Supplied material ▸
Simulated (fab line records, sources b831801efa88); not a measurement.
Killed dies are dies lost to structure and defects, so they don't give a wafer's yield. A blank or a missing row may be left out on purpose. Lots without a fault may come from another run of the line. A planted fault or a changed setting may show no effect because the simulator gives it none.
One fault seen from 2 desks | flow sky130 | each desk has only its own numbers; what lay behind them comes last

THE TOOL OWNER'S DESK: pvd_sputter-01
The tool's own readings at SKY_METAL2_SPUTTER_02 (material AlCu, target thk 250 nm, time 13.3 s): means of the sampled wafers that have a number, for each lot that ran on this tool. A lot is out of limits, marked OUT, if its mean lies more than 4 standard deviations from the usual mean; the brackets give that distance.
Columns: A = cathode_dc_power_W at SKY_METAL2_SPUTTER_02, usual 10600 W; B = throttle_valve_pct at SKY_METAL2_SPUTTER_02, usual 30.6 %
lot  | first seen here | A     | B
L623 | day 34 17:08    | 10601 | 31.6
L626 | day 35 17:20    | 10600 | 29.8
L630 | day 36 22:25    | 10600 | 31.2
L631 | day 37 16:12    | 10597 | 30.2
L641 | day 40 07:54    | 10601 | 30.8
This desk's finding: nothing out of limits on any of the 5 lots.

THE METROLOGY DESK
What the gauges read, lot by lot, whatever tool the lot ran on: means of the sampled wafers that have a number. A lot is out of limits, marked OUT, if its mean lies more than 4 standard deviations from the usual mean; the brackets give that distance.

Work task ▸
From the material above, set down exactly the lines between the line holding "This desk's finding: nothing" and the line holding "THE METROLOGY DESK", inclusive. Include nothing else.

Response ▸
This desk's finding: nothing out of limits on any of the 5 lots.

THE METROLOGY DESK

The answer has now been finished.